- **Action item**:
Complete, exact copies of all entries are needed.

- **Dataset content**:
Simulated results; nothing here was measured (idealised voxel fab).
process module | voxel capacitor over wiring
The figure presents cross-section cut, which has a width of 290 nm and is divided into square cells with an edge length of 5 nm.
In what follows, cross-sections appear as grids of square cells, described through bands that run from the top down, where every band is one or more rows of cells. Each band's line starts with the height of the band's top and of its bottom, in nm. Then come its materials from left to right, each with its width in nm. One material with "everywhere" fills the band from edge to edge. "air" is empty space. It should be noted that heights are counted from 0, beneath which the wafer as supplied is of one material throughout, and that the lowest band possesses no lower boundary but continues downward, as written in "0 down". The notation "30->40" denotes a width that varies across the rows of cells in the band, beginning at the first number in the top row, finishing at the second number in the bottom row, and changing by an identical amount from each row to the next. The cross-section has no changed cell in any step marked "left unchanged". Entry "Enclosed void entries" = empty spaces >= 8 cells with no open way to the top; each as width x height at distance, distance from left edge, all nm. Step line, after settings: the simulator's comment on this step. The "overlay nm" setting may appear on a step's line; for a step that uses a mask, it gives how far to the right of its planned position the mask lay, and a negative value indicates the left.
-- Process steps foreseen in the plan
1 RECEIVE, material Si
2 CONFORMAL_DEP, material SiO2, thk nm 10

- **Response box**:
Simulated results; nothing here was measured (idealised voxel fab).
process module | voxel capacitor over wiring
The figure presents cross-section cut, which has a width of 290 nm and is divided into square cells with an edge length of 5 nm.
In what follows, cross-sections appear as grids of square cells, described through bands that run from the top down, where every band is one or more rows of cells. Each band's line starts with the height of the band's top and of its bottom, in nm. Then come its materials from left to right, each with its width in nm. One material with "everywhere" fills the band from edge to edge. "air" is empty space. It should be noted that heights are counted from 0, beneath which the wafer as supplied is of one material throughout, and that the lowest band possesses no lower boundary but continues downward, as written in "0 down". The notation "30->40" denotes a width that varies across the rows of cells in the band, beginning at the first number in the top row, finishing at the second number in the bottom row, and changing by an identical amount from each row to the next. The cross-section has no changed cell in any step marked "left unchanged". Entry "Enclosed void entries" = empty spaces >= 8 cells with no open way to the top; each as width x height at distance, distance from left edge, all nm. Step line, after settings: the simulator's comment on this step. The "overlay nm" setting may appear on a step's line; for a step that uses a mask, it gives how far to the right of its planned position the mask lay, and a negative value indicates the left.
-- Process steps foreseen in the plan
1 RECEIVE, material Si
2 CONFORMAL_DEP, material SiO2, thk nm 10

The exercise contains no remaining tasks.